Task item
Your output should be the lines from the start of the data through the line containing "Fill in the blank.", exactly and nothing more.

++++++++++++++++++++

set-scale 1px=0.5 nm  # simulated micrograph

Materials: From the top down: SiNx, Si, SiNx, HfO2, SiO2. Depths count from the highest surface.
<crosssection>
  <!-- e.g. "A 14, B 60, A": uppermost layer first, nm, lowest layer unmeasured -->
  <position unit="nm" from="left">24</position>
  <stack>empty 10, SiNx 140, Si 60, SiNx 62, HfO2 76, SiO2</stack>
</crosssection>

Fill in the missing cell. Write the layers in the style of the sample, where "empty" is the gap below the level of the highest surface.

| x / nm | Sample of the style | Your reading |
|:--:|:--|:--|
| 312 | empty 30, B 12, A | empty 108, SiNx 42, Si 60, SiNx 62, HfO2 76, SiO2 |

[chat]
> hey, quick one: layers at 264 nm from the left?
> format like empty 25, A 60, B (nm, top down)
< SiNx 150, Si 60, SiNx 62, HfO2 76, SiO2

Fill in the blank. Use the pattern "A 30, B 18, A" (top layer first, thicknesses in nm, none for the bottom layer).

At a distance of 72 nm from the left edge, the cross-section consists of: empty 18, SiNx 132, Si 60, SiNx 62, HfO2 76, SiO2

++++++++++++++++++++

Written response
set-scale 1px=0.5 nm  # simulated micrograph

Materials: From the top down: SiNx, Si, SiNx, HfO2, SiO2. Depths count from the highest surface.
<crosssection>
  <!-- e.g. "A 14, B 60, A": uppermost layer first, nm, lowest layer unmeasured -->
  <position unit="nm" from="left">24</position>
  <stack>empty 10, SiNx 140, Si 60, SiNx 62, HfO2 76, SiO2</stack>
</crosssection>

Fill in the missing cell. Write the layers in the style of the sample, where "empty" is the gap below the level of the highest surface.

| x / nm | Sample of the style | Your reading |
|:--:|:--|:--|
| 312 | empty 30, B 12, A | empty 108, SiNx 42, Si 60, SiNx 62, HfO2 76, SiO2 |

[chat]
> hey, quick one: layers at 264 nm from the left?
> format like empty 25, A 60, B (nm, top down)
< SiNx 150, Si 60, SiNx 62, HfO2 76, SiO2

Fill in the blank. Use the pattern "A 30, B 18, A" (top layer first, thicknesses in nm, none for the bottom layer).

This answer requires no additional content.